────────────────────
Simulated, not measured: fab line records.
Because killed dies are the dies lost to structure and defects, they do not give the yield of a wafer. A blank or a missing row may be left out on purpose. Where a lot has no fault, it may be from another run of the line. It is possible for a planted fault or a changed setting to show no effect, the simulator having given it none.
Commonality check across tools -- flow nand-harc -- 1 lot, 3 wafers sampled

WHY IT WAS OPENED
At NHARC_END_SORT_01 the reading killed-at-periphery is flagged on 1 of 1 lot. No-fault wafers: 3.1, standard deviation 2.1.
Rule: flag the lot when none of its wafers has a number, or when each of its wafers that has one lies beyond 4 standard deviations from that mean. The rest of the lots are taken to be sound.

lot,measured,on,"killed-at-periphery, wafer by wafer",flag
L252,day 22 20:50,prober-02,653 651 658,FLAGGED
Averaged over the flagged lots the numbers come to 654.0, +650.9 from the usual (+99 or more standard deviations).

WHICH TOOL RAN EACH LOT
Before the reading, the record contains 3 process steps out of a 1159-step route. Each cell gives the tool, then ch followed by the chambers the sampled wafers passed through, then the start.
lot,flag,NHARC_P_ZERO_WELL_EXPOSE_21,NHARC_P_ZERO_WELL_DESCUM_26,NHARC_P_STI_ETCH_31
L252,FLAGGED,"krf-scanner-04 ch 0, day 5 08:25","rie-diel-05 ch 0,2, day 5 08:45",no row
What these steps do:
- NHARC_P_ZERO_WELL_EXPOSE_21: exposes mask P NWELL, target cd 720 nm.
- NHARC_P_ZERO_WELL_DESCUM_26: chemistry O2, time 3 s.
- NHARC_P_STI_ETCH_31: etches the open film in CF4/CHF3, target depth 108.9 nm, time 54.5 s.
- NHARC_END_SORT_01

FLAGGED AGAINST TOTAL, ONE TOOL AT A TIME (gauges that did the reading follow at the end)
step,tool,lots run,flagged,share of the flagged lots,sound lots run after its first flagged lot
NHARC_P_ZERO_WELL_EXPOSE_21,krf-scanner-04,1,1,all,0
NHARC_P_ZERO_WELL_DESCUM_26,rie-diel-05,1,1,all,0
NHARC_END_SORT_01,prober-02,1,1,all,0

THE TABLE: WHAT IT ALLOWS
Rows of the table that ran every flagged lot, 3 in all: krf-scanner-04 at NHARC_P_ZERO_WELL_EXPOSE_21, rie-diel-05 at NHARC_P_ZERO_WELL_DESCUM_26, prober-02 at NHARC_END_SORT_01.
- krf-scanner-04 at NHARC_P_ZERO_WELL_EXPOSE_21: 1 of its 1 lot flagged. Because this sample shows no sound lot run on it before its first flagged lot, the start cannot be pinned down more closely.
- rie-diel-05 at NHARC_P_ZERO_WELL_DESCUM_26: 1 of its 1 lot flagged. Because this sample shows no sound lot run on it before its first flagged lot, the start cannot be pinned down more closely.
────────────────────

_WORK REQUEST:_
Repeat exactly, please, each line from the beginning of the data through the line with "At NHARC_END_SORT_01 the" in it, and only those lines.

_REPLY:_
Simulated, not measured: fab line records.
Because killed dies are the dies lost to structure and defects, they do not give the yield of a wafer. A blank or a missing row may be left out on purpose. Where a lot has no fault, it may be from another run of the line. It is possible for a planted fault or a changed setting to show no effect, the simulator having given it none.
Commonality check across tools -- flow nand-harc -- 1 lot, 3 wafers sampled

WHY IT WAS OPENED
At NHARC_END_SORT_01 the reading killed-at-periphery is flagged on 1 of 1 lot. No-fault wafers: 3.1, standard deviation 2.1.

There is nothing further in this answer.